++++ MATERIAL SHOWN

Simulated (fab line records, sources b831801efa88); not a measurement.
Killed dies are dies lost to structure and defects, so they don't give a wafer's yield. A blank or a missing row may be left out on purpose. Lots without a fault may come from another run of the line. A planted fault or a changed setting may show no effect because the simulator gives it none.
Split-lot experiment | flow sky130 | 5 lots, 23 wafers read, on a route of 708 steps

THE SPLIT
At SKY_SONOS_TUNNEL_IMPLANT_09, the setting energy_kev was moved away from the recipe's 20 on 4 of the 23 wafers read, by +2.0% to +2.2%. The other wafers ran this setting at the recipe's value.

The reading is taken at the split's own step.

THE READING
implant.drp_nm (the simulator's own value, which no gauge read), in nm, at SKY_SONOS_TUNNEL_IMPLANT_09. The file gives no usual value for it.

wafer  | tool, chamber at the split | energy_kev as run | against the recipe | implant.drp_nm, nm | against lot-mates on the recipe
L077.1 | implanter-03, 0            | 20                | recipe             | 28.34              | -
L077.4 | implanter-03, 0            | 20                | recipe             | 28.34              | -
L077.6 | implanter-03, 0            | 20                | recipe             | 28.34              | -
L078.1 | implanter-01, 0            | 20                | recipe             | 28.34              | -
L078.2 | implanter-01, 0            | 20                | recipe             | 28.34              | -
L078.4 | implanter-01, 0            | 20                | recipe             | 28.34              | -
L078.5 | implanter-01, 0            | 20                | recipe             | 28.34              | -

++++++++

## WORK TASK
Please, from the entries above, set down exactly the lines from the one containing "on the recipe" through the one containing "L078.4 | implanter-01, 0", and only those.

## EXPECTED ANSWER
wafer  | tool, chamber at the split | energy_kev as run | against the recipe | implant.drp_nm, nm | against lot-mates on the recipe
L077.1 | implanter-03, 0            | 20                | recipe             | 28.34              | -
L077.4 | implanter-03, 0            | 20                | recipe             | 28.34              | -
L077.6 | implanter-03, 0            | 20                | recipe             | 28.34              | -
L078.1 | implanter-01, 0            | 20                | recipe             | 28.34              | -
L078.2 | implanter-01, 0            | 20                | recipe             | 28.34              | -
L078.4 | implanter-01, 0            | 20                | recipe             | 28.34              | -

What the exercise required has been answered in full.